======

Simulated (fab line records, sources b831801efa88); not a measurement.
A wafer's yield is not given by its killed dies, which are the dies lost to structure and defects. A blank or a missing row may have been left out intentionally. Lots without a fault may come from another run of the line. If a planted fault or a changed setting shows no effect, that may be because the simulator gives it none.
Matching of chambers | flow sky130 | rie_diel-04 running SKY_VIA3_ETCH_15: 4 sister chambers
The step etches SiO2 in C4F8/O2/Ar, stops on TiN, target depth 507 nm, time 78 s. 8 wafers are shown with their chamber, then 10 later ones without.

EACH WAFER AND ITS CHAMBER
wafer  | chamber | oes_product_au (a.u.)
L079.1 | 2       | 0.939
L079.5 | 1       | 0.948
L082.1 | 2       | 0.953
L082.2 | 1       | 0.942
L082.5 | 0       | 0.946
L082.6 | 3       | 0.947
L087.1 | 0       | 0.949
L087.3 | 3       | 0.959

======

■ ACTION ITEM ■
The listing above holds a line with "A wafer's yield" and a line with "Matching of chambers". Print the stretch from the first through the second, exactly and alone.

■ RESPONSE ■
A wafer's yield is not given by its killed dies, which are the dies lost to structure and defects. A blank or a missing row may have been left out intentionally. Lots without a fault may come from another run of the line. If a planted fault or a changed setting shows no effect, that may be because the simulator gives it none.
Matching of chambers | flow sky130 | rie_diel-04 running SKY_VIA3_ETCH_15: 4 sister chambers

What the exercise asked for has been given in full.